__PROVIDED INFORMATION__.
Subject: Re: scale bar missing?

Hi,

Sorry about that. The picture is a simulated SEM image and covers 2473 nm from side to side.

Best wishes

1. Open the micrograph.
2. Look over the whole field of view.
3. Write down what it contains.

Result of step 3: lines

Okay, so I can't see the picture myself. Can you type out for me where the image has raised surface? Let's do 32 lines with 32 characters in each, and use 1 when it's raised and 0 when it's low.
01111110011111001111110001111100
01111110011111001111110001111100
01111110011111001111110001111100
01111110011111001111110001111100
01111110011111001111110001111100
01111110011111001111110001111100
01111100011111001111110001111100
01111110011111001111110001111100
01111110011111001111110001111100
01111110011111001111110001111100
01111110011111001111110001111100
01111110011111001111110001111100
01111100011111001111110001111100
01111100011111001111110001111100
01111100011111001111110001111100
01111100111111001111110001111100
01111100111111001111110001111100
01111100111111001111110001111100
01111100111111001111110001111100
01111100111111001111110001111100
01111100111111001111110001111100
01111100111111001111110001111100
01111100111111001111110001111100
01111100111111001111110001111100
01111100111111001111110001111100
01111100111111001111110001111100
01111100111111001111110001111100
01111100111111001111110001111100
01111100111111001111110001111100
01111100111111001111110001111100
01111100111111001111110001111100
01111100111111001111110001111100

__WORK REQUEST__. Retype the entries exactly from the first line, stopping after the line with "Okay, so I can't".

__EXPECTED ANSWER__.
Subject: Re: scale bar missing?

Hi,

Sorry about that. The picture is a simulated SEM image and covers 2473 nm from side to side.

Best wishes

1. Open the micrograph.
2. Look over the whole field of view.
3. Write down what it contains.

Result of step 3: lines

Okay, so I can't see the picture myself. Can you type out for me where the image has raised surface? Let's do 32 lines with 32 characters in each, and use 1 when it's raised and 0 when it's low.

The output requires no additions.